• **INFORMATION PROVIDED**:
######

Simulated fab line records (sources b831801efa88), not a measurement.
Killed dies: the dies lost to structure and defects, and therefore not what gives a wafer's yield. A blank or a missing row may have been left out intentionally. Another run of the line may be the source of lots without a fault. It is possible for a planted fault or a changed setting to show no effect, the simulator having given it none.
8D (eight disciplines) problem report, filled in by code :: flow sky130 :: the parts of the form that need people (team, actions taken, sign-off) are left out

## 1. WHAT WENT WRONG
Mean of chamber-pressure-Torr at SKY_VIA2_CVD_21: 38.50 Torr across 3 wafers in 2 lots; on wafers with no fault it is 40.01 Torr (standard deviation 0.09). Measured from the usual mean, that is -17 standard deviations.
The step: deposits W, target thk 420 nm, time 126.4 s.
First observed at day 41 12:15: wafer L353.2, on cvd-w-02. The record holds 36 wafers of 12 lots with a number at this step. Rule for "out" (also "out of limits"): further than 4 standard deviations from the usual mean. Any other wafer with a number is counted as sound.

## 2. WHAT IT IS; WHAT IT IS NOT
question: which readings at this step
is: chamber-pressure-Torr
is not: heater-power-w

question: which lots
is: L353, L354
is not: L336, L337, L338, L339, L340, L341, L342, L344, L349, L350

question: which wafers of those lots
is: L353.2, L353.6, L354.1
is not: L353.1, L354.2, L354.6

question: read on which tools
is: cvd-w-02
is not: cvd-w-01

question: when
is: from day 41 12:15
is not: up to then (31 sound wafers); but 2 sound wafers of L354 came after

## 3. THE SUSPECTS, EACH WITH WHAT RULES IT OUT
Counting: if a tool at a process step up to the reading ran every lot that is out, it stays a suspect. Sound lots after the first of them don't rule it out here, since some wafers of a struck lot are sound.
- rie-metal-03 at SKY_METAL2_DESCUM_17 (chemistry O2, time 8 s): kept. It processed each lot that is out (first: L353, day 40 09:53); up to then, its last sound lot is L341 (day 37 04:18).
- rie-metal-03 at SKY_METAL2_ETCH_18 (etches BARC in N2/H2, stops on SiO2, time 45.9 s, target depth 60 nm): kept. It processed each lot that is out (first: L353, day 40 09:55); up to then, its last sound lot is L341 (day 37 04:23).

######

Within the listing above, give again exactly every line from the line with "question: read on which tools" through the line with "## 3. THE SUSPECTS, EACH", both included, and no other line.

• **ANSWER AREA**:
question: read on which tools
is: cvd-w-02
is not: cvd-w-01

question: when
is: from day 41 12:15
is not: up to then (31 sound wafers); but 2 sound wafers of L354 came after

## 3. THE SUSPECTS, EACH WITH WHAT RULES IT OUT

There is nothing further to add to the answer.